::: THE DATA :::

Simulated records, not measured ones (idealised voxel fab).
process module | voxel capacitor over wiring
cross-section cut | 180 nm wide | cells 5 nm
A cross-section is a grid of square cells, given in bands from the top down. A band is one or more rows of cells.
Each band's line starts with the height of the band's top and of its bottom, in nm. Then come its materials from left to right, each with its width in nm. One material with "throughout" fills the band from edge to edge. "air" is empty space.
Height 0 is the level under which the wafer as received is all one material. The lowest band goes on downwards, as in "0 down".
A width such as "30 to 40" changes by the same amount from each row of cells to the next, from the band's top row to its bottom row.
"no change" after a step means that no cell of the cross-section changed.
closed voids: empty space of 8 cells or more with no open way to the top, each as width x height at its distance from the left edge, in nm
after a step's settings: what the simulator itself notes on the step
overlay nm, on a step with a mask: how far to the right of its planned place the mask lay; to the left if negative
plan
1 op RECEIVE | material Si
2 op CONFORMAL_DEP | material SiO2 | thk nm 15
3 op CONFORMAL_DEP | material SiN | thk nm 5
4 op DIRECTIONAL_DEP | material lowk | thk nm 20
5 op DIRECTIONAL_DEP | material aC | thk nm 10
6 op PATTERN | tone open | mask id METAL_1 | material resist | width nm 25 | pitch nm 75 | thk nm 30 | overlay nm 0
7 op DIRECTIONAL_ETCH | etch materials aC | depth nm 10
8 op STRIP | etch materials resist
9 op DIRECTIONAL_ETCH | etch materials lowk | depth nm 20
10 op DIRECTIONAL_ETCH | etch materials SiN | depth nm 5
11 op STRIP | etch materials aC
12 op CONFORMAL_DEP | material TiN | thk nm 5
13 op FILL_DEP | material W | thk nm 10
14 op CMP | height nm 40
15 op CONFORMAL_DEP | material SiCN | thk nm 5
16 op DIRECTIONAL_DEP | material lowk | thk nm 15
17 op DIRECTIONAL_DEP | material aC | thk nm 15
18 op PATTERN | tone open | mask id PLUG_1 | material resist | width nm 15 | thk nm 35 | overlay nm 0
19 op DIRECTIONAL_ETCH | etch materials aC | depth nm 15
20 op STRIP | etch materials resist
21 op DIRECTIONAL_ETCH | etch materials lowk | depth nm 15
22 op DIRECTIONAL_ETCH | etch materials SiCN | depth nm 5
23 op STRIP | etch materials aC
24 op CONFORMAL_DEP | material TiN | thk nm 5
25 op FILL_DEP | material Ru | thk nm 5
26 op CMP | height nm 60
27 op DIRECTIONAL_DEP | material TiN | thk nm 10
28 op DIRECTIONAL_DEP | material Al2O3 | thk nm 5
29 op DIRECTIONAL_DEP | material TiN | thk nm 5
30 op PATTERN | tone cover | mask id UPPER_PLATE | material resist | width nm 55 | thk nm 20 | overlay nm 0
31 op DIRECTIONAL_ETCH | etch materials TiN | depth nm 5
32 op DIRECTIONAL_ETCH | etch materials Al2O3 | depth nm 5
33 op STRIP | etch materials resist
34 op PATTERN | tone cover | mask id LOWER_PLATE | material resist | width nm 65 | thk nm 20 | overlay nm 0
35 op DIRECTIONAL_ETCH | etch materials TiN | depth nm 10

:::

_WORK TASK_
Beginning at the line with "33 op STRIP | etch materials resist" and stopping after the line with "34 op PATTERN", please write out every line of the data above exactly and nothing else.

_ANSWER AREA_
33 op STRIP | etch materials resist
34 op PATTERN | tone cover | mask id LOWER_PLATE | material resist | width nm 65 | thk nm 20 | overlay nm 0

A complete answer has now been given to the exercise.